--- Work item ---
Your response should give back each record exactly, word for word.

'''

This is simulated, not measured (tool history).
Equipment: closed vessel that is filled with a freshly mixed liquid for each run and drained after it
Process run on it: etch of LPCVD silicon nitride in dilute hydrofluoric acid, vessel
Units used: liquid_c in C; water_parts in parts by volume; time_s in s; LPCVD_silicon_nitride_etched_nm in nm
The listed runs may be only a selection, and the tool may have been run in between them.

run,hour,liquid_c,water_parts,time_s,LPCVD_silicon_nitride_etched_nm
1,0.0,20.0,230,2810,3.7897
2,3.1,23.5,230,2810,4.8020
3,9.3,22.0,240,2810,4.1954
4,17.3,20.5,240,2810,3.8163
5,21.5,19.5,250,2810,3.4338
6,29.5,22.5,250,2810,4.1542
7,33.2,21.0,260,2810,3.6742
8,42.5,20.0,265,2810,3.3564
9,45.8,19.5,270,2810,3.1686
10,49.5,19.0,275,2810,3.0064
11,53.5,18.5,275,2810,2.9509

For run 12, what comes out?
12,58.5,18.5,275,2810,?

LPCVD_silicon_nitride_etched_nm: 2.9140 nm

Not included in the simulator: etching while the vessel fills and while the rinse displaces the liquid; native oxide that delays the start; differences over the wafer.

'''

--- Answer area ---
This is simulated, not measured (tool history).
Equipment: closed vessel that is filled with a freshly mixed liquid for each run and drained after it
Process run on it: etch of LPCVD silicon nitride in dilute hydrofluoric acid, vessel
Units used: liquid_c in C; water_parts in parts by volume; time_s in s; LPCVD_silicon_nitride_etched_nm in nm
The listed runs may be only a selection, and the tool may have been run in between them.

run,hour,liquid_c,water_parts,time_s,LPCVD_silicon_nitride_etched_nm
1,0.0,20.0,230,2810,3.7897
2,3.1,23.5,230,2810,4.8020
3,9.3,22.0,240,2810,4.1954
4,17.3,20.5,240,2810,3.8163
5,21.5,19.5,250,2810,3.4338
6,29.5,22.5,250,2810,4.1542
7,33.2,21.0,260,2810,3.6742
8,42.5,20.0,265,2810,3.3564
9,45.8,19.5,270,2810,3.1686
10,49.5,19.0,275,2810,3.0064
11,53.5,18.5,275,2810,2.9509

For run 12, what comes out?
12,58.5,18.5,275,2810,?

LPCVD_silicon_nitride_etched_nm: 2.9140 nm

Not included in the simulator: etching while the vessel fills and while the rinse displaces the liquid; native oxide that delays the start; differences over the wafer.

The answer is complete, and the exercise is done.